### Work order
Your reply should consist solely of the lines from the start of the material below through the line containing "Log of one tool: dual-frequency", reproduced exactly.

....

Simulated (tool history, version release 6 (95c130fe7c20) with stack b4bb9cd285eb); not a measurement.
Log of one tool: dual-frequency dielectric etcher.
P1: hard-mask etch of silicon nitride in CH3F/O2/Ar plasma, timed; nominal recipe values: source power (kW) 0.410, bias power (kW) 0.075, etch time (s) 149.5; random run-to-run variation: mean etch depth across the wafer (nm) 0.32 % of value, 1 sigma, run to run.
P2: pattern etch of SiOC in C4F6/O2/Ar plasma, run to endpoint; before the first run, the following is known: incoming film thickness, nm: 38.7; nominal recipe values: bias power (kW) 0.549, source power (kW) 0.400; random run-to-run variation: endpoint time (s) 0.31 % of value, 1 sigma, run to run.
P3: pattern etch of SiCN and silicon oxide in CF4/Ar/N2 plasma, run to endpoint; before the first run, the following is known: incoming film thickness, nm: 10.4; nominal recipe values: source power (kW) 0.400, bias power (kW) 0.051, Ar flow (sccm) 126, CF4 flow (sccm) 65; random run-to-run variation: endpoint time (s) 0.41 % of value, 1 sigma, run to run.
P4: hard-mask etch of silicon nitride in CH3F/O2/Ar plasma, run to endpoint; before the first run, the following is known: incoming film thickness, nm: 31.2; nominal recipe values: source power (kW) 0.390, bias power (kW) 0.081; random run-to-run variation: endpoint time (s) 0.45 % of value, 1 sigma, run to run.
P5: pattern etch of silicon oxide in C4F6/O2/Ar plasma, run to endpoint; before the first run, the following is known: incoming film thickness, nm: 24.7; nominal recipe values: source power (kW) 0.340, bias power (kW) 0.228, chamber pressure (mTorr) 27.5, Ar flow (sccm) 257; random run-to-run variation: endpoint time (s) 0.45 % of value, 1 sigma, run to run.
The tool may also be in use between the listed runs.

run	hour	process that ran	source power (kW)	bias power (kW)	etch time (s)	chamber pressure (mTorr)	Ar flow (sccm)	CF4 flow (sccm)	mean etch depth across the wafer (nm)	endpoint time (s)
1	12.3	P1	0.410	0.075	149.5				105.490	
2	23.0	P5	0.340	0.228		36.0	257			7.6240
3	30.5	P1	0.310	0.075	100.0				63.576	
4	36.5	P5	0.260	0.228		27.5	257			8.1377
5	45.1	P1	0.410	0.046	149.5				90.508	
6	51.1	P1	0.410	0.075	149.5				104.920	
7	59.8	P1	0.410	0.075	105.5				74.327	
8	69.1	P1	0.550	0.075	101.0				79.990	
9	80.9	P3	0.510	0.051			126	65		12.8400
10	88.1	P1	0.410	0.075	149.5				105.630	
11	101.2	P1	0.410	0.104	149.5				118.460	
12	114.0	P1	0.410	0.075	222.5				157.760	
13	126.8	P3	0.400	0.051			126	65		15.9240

....

### Expected answer
Simulated (tool history, version release 6 (95c130fe7c20) with stack b4bb9cd285eb); not a measurement.
Log of one tool: dual-frequency dielectric etcher.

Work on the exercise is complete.